▶ [Activity]:
Only the lines from the one containing "L412,day 11 02:16,17.7,36.6,36.1,0.25,472,71.9,-246" through the one containing "L416,day 12 02:18,17.8,35.8,37.4,0.22,466,72.2,-251" should be printed, exactly as they appear below, with both ends included.

▶ [Extracted data]:
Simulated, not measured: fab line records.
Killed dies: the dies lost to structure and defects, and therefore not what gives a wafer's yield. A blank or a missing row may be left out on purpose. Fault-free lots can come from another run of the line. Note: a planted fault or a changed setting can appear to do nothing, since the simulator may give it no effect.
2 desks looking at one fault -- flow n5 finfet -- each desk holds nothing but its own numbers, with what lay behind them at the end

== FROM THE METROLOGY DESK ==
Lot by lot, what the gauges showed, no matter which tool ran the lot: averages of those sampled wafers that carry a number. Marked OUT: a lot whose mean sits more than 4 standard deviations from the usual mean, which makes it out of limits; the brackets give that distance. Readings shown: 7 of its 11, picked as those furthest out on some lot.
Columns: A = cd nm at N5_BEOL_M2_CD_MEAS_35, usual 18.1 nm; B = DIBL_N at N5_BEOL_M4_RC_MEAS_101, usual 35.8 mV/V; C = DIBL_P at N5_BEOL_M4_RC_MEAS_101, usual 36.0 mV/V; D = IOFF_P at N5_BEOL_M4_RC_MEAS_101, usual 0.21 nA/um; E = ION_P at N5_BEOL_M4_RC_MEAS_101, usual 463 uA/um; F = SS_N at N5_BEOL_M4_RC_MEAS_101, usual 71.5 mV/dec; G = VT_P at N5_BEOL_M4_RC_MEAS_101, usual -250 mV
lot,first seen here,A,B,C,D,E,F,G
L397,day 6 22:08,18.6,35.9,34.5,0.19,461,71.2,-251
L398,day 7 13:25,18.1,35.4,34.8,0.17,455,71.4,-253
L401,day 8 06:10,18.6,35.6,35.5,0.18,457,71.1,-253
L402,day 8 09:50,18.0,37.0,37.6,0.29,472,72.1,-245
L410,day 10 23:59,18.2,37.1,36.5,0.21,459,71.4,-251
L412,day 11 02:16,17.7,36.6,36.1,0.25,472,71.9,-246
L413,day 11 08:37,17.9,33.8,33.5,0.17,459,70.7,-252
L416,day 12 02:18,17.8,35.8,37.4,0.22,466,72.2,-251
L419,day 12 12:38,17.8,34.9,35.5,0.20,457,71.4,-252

▶ [Answer section]:
L412,day 11 02:16,17.7,36.6,36.1,0.25,472,71.9,-246
L413,day 11 08:37,17.9,33.8,33.5,0.17,459,70.7,-252
L416,day 12 02:18,17.8,35.8,37.4,0.22,466,72.2,-251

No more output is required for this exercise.